## Task item
Every line that appears in the listing is to be set down verbatim.

[[ Source data, beginning ]]

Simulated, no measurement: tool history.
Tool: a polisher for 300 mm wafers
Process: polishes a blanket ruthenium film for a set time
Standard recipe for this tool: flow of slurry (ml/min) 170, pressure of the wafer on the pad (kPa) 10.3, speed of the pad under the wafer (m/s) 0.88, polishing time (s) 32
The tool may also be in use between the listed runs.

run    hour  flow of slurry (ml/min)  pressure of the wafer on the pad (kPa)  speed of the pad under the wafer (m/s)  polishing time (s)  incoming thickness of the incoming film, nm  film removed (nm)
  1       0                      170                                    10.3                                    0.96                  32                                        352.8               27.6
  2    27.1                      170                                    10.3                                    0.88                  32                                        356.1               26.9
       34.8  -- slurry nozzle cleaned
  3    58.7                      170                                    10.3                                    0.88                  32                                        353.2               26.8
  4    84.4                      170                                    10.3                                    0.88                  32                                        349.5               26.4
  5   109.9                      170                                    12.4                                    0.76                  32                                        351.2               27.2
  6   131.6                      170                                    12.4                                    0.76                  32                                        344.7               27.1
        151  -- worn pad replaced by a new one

[[ Source data, end ]]

## Response
Simulated, no measurement: tool history.
Tool: a polisher for 300 mm wafers
Process: polishes a blanket ruthenium film for a set time
Standard recipe for this tool: flow of slurry (ml/min) 170, pressure of the wafer on the pad (kPa) 10.3, speed of the pad under the wafer (m/s) 0.88, polishing time (s) 32
The tool may also be in use between the listed runs.

run    hour  flow of slurry (ml/min)  pressure of the wafer on the pad (kPa)  speed of the pad under the wafer (m/s)  polishing time (s)  incoming thickness of the incoming film, nm  film removed (nm)
  1       0                      170                                    10.3                                    0.96                  32                                        352.8               27.6
  2    27.1                      170                                    10.3                                    0.88                  32                                        356.1               26.9
       34.8  -- slurry nozzle cleaned
  3    58.7                      170                                    10.3                                    0.88                  32                                        353.2               26.8
  4    84.4                      170                                    10.3                                    0.88                  32                                        349.5               26.4
  5   109.9                      170                                    12.4                                    0.76                  32                                        351.2               27.2
  6   131.6                      170                                    12.4                                    0.76                  32                                        344.7               27.1
        151  -- worn pad replaced by a new one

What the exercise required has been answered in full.